__Task item__: With the records in front of you, set every one of them down exactly.

__Dataset__:
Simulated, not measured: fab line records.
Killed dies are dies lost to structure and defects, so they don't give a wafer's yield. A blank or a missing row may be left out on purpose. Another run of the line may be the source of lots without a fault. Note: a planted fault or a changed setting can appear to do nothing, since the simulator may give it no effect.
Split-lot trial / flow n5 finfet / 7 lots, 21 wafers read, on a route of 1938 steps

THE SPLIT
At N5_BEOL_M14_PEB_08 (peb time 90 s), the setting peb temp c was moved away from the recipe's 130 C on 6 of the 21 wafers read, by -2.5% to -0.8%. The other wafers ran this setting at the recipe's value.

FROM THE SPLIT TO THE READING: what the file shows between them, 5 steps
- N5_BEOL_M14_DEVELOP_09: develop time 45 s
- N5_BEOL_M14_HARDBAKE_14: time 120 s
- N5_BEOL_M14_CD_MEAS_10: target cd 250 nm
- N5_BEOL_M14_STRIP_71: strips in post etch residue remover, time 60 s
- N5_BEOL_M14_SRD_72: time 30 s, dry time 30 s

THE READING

__Task solution__:
Simulated, not measured: fab line records.
Killed dies are dies lost to structure and defects, so they don't give a wafer's yield. A blank or a missing row may be left out on purpose. Another run of the line may be the source of lots without a fault. Note: a planted fault or a changed setting can appear to do nothing, since the simulator may give it no effect.
Split-lot trial / flow n5 finfet / 7 lots, 21 wafers read, on a route of 1938 steps

THE SPLIT
At N5_BEOL_M14_PEB_08 (peb time 90 s), the setting peb temp c was moved away from the recipe's 130 C on 6 of the 21 wafers read, by -2.5% to -0.8%. The other wafers ran this setting at the recipe's value.

FROM THE SPLIT TO THE READING: what the file shows between them, 5 steps
- N5_BEOL_M14_DEVELOP_09: develop time 45 s
- N5_BEOL_M14_HARDBAKE_14: time 120 s
- N5_BEOL_M14_CD_MEAS_10: target cd 250 nm
- N5_BEOL_M14_STRIP_71: strips in post etch residue remover, time 60 s
- N5_BEOL_M14_SRD_72: time 30 s, dry time 30 s

THE READING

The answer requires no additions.